** Study material **

○ ○ ○

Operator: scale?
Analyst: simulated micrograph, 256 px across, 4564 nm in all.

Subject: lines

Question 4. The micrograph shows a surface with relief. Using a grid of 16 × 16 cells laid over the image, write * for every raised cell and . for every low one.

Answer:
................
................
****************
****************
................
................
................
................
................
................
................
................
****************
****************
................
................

○ ○ ○

Retype the records above without changing a single word.

Operator: scale?
Analyst: simulated micrograph, 256 px across, 4564 nm in all.

Subject: lines

Question 4. The micrograph shows a surface with relief. Using a grid of 16 × 16 cells laid over the image, write * for every raised cell and . for every low one.

Answer:
................
................
****************
****************
................
................
................
................
................
................
................
................
****************
****************
................
................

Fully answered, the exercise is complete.